- **Task item**
The lines from the top of the records below through the one containing "Description: a regular array of raised bodies" are to be transcribed exactly, and nothing else is to be added.

##############################

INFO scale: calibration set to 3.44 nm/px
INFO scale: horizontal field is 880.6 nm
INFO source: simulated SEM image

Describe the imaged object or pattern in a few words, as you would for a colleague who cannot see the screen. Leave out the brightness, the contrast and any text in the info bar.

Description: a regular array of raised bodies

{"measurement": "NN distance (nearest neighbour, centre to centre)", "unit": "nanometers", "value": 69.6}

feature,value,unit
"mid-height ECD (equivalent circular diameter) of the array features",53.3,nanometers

##############################

- **Task result**
INFO scale: calibration set to 3.44 nm/px
INFO scale: horizontal field is 880.6 nm
INFO source: simulated SEM image

Describe the imaged object or pattern in a few words, as you would for a colleague who cannot see the screen. Leave out the brightness, the contrast and any text in the info bar.

Description: a regular array of raised bodies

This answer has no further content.